= = = = =

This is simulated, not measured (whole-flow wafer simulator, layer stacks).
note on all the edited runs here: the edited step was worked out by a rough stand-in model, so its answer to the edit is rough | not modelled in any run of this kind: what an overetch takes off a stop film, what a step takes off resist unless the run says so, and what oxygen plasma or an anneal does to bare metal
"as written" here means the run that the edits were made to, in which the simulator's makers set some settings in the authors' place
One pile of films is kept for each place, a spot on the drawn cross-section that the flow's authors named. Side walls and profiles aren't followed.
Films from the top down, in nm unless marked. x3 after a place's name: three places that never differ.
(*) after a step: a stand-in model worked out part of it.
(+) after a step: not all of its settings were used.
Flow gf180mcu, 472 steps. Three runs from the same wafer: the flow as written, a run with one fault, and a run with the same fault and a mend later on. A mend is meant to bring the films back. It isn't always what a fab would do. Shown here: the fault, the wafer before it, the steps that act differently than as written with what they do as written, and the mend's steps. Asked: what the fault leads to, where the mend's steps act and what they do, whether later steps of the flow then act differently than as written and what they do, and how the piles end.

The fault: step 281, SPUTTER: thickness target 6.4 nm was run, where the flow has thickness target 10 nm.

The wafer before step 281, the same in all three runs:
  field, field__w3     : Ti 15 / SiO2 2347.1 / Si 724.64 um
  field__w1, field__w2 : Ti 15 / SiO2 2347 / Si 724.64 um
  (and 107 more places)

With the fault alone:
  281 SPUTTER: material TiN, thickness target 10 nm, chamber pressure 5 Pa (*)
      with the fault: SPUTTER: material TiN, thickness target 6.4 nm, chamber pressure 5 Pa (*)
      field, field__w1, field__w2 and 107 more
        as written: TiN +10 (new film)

= = = = =

=== Work instruction ===
Write out the lines of the entries, word for word, from the first through the one containing "the authors' place", and stop at that line.

=== Result ===
This is simulated, not measured (whole-flow wafer simulator, layer stacks).
note on all the edited runs here: the edited step was worked out by a rough stand-in model, so its answer to the edit is rough | not modelled in any run of this kind: what an overetch takes off a stop film, what a step takes off resist unless the run says so, and what oxygen plasma or an anneal does to bare metal
"as written" here means the run that the edits were made to, in which the simulator's makers set some settings in the authors' place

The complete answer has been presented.